[WORK TASK]: Below are some records; output exactly the lines from the line with "Log of a fleet" to the line with "Every chamber carries", both ends kept, and nothing more.

[MATERIAL SHOWN]:
>>>

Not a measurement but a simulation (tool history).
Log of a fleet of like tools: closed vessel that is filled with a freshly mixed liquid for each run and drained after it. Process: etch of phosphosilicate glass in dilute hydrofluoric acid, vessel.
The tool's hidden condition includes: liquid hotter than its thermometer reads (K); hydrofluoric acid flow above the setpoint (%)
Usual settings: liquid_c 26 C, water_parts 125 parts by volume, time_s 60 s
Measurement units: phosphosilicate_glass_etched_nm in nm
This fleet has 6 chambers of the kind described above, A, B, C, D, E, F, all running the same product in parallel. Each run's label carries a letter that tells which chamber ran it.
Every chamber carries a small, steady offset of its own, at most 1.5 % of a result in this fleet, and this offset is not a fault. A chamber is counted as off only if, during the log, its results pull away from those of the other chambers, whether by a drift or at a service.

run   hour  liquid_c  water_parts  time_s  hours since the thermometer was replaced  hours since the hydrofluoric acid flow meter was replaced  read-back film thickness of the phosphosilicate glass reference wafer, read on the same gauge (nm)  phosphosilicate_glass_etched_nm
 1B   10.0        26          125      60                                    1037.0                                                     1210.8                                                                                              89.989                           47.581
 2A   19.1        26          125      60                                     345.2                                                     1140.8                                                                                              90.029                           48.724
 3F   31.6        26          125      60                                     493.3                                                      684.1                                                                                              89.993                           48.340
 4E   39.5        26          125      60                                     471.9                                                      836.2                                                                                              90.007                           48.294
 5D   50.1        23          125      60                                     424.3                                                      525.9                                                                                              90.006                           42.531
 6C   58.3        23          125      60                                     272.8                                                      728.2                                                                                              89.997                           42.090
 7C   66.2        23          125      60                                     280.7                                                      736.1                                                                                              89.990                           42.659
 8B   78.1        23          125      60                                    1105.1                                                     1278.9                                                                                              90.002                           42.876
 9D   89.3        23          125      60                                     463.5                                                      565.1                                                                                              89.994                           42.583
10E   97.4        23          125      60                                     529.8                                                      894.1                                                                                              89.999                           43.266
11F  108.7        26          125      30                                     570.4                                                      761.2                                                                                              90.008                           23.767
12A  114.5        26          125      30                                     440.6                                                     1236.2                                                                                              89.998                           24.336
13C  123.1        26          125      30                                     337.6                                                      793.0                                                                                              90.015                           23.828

<<<

[ANSWER SECTION]:
Log of a fleet of like tools: closed vessel that is filled with a freshly mixed liquid for each run and drained after it. Process: etch of phosphosilicate glass in dilute hydrofluoric acid, vessel.
The tool's hidden condition includes: liquid hotter than its thermometer reads (K); hydrofluoric acid flow above the setpoint (%)
Usual settings: liquid_c 26 C, water_parts 125 parts by volume, time_s 60 s
Measurement units: phosphosilicate_glass_etched_nm in nm
This fleet has 6 chambers of the kind described above, A, B, C, D, E, F, all running the same product in parallel. Each run's label carries a letter that tells which chamber ran it.
Every chamber carries a small, steady offset of its own, at most 1.5 % of a result in this fleet, and this offset is not a fault. A chamber is counted as off only if, during the log, its results pull away from those of the other chambers, whether by a drift or at a service.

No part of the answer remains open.